Work request: From the first line of the material through the line containing "film removed (Å): the", restate everything word for word and nothing more.

Information shown START

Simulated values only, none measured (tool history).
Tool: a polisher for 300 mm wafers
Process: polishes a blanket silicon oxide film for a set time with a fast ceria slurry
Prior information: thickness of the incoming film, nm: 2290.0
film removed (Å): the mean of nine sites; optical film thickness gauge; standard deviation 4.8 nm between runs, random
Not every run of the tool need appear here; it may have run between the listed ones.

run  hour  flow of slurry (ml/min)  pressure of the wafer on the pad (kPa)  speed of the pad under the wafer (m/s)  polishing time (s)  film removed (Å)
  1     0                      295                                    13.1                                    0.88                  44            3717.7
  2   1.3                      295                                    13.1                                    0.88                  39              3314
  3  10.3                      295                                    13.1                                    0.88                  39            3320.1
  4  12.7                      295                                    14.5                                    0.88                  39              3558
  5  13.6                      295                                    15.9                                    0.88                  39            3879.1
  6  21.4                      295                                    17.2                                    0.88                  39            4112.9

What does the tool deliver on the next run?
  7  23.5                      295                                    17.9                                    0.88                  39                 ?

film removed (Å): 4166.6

Information shown END

Solution:
Simulated values only, none measured (tool history).
Tool: a polisher for 300 mm wafers
Process: polishes a blanket silicon oxide film for a set time with a fast ceria slurry
Prior information: thickness of the incoming film, nm: 2290.0
film removed (Å): the mean of nine sites; optical film thickness gauge; standard deviation 4.8 nm between runs, random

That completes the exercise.